────────

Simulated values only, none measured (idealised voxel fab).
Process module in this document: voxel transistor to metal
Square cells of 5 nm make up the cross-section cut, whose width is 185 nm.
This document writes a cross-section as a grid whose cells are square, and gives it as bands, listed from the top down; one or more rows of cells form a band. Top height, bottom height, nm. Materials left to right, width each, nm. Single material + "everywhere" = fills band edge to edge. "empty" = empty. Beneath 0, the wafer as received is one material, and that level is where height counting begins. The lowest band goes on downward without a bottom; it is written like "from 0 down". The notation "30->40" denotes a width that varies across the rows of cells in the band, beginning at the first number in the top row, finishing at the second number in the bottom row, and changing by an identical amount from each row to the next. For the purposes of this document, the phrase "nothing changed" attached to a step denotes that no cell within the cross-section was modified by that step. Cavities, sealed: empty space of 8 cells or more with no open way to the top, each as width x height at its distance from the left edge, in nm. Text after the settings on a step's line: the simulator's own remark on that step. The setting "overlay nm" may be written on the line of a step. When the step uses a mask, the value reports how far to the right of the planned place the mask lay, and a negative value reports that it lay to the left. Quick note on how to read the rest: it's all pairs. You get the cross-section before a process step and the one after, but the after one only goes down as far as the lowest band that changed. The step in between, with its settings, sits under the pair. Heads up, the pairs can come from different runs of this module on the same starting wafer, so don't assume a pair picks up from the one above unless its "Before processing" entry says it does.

────────

Work task:
Every entry must be repeated exactly; none may be skipped.

Response:
Simulated values only, none measured (idealised voxel fab).
Process module in this document: voxel transistor to metal
Square cells of 5 nm make up the cross-section cut, whose width is 185 nm.
This document writes a cross-section as a grid whose cells are square, and gives it as bands, listed from the top down; one or more rows of cells form a band. Top height, bottom height, nm. Materials left to right, width each, nm. Single material + "everywhere" = fills band edge to edge. "empty" = empty. Beneath 0, the wafer as received is one material, and that level is where height counting begins. The lowest band goes on downward without a bottom; it is written like "from 0 down". The notation "30->40" denotes a width that varies across the rows of cells in the band, beginning at the first number in the top row, finishing at the second number in the bottom row, and changing by an identical amount from each row to the next. For the purposes of this document, the phrase "nothing changed" attached to a step denotes that no cell within the cross-section was modified by that step. Cavities, sealed: empty space of 8 cells or more with no open way to the top, each as width x height at its distance from the left edge, in nm. Text after the settings on a step's line: the simulator's own remark on that step. The setting "overlay nm" may be written on the line of a step. When the step uses a mask, the value reports how far to the right of the planned place the mask lay, and a negative value reports that it lay to the left. Quick note on how to read the rest: it's all pairs. You get the cross-section before a process step and the one after, but the after one only goes down as far as the lowest band that changed. The step in between, with its settings, sits under the pair. Heads up, the pairs can come from different runs of this module on the same starting wafer, so don't assume a pair picks up from the one above unless its "Before processing" entry says it does.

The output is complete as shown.